WORK ITEM:
Locate, in the data below, the line that contains "S2: parts of" and the line that contains "The simulation ignores: etching"; reproduce exactly those two lines and every line between them, nothing more.

DATA FOR REVIEW:
-=-=-=-=-
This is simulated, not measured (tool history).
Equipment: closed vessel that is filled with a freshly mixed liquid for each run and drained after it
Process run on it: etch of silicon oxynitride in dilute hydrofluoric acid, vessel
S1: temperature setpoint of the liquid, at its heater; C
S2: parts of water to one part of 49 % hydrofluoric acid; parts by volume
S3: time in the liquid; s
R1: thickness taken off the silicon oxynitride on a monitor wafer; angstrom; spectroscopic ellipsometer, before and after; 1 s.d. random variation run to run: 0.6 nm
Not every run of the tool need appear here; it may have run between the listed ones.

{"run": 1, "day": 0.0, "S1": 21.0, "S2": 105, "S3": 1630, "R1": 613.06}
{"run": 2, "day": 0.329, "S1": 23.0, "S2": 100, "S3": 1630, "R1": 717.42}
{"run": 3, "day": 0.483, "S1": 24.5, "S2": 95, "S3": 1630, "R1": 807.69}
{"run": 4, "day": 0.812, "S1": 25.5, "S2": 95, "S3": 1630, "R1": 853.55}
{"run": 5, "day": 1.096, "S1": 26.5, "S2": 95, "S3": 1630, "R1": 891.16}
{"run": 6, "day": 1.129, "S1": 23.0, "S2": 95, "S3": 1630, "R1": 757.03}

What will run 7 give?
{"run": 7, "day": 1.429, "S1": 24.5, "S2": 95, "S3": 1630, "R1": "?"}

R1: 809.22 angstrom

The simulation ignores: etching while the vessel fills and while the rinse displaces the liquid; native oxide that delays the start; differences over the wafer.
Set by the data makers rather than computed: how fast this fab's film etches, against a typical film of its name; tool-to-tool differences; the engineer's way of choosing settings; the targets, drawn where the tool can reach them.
-=-=-=-=-

RESULT:
S2: parts of water to one part of 49 % hydrofluoric acid; parts by volume
S3: time in the liquid; s
R1: thickness taken off the silicon oxynitride on a monitor wafer; angstrom; spectroscopic ellipsometer, before and after; 1 s.d. random variation run to run: 0.6 nm
Not every run of the tool need appear here; it may have run between the listed ones.

{"run": 1, "day": 0.0, "S1": 21.0, "S2": 105, "S3": 1630, "R1": 613.06}
{"run": 2, "day": 0.329, "S1": 23.0, "S2": 100, "S3": 1630, "R1": 717.42}
{"run": 3, "day": 0.483, "S1": 24.5, "S2": 95, "S3": 1630, "R1": 807.69}
{"run": 4, "day": 0.812, "S1": 25.5, "S2": 95, "S3": 1630, "R1": 853.55}
{"run": 5, "day": 1.096, "S1": 26.5, "S2": 95, "S3": 1630, "R1": 891.16}
{"run": 6, "day": 1.129, "S1": 23.0, "S2": 95, "S3": 1630, "R1": 757.03}

What will run 7 give?
{"run": 7, "day": 1.429, "S1": 24.5, "S2": 95, "S3": 1630, "R1": "?"}

R1: 809.22 angstrom

The simulation ignores: etching while the vessel fills and while the rinse displaces the liquid; native oxide that delays the start; differences over the wafer.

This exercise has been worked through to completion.